Start with the first line of the records below. Output each line exactly, ending with the one that contains "hey, quick one, what's".

┏━━

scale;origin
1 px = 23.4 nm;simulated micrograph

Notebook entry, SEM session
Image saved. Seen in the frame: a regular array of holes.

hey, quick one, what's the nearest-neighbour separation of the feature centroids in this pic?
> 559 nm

┗━━

● Written reply:
scale;origin
1 px = 23.4 nm;simulated micrograph

Notebook entry, SEM session
Image saved. Seen in the frame: a regular array of holes.

hey, quick one, what's the nearest-neighbour separation of the feature centroids in this pic?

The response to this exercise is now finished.